> _ENTRIES SHOWN_
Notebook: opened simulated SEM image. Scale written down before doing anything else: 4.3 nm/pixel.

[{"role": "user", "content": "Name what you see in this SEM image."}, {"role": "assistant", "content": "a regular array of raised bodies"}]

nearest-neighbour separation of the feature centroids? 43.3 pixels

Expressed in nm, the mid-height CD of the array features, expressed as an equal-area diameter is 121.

> _REQUIREMENT_
Please return the lines above exactly, from the first one down to the line with "nearest-neighbour separation of", and stop after that line.

> _WORKED SOLUTION_
Notebook: opened simulated SEM image. Scale written down before doing anything else: 4.3 nm/pixel.

[{"role": "user", "content": "Name what you see in this SEM image."}, {"role": "assistant", "content": "a regular array of raised bodies"}]

nearest-neighbour separation of the feature centroids? 43.3 pixels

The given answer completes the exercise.